***** Record set *****
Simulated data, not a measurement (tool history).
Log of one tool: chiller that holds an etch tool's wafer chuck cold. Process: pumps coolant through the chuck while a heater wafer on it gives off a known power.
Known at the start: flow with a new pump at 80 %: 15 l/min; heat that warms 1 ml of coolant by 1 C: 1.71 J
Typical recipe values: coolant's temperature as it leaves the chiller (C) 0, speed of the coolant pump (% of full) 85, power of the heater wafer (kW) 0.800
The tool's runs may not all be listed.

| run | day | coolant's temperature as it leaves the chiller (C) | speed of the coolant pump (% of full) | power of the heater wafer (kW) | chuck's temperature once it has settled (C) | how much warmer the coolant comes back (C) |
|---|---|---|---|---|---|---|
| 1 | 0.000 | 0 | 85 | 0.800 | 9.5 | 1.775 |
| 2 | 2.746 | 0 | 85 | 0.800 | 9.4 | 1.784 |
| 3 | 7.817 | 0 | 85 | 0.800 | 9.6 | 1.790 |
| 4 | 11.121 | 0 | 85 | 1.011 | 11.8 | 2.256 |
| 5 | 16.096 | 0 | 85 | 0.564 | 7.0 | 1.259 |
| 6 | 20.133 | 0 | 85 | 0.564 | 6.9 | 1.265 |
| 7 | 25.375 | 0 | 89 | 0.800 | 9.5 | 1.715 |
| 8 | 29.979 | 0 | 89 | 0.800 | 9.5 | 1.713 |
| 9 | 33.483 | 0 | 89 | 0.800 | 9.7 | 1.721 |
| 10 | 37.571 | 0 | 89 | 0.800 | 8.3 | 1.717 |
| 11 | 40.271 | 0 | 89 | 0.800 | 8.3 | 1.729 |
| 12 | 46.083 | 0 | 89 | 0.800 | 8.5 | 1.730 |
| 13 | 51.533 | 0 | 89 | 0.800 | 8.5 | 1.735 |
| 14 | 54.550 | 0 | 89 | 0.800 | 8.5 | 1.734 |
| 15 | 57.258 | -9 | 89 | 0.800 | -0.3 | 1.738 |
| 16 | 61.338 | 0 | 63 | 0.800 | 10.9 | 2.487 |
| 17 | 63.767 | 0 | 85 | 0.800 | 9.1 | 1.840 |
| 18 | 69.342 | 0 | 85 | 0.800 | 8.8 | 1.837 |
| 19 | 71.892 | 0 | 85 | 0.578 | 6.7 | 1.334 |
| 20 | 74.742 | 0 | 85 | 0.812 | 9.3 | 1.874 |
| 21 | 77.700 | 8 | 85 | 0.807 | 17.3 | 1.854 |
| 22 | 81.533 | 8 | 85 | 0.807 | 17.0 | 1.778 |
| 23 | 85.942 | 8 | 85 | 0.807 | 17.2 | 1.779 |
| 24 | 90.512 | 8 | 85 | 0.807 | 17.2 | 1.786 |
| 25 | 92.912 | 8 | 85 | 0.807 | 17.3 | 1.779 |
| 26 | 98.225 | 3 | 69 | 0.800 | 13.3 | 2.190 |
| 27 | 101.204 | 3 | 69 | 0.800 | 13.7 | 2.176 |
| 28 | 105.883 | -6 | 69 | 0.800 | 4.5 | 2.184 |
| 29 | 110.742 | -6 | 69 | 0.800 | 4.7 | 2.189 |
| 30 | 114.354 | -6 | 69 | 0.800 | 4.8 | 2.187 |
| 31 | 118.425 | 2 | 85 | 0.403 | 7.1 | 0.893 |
*****

▶ **Exercise**:
Set down the lines above as they stand, starting with the first line and ending with the line that contains "9.4 | 1.784 |".

▶ **Exercise response**:
Simulated data, not a measurement (tool history).
Log of one tool: chiller that holds an etch tool's wafer chuck cold. Process: pumps coolant through the chuck while a heater wafer on it gives off a known power.
Known at the start: flow with a new pump at 80 %: 15 l/min; heat that warms 1 ml of coolant by 1 C: 1.71 J
Typical recipe values: coolant's temperature as it leaves the chiller (C) 0, speed of the coolant pump (% of full) 85, power of the heater wafer (kW) 0.800
The tool's runs may not all be listed.

| run | day | coolant's temperature as it leaves the chiller (C) | speed of the coolant pump (% of full) | power of the heater wafer (kW) | chuck's temperature once it has settled (C) | how much warmer the coolant comes back (C) |
|---|---|---|---|---|---|---|
| 1 | 0.000 | 0 | 85 | 0.800 | 9.5 | 1.775 |
| 2 | 2.746 | 0 | 85 | 0.800 | 9.4 | 1.784 |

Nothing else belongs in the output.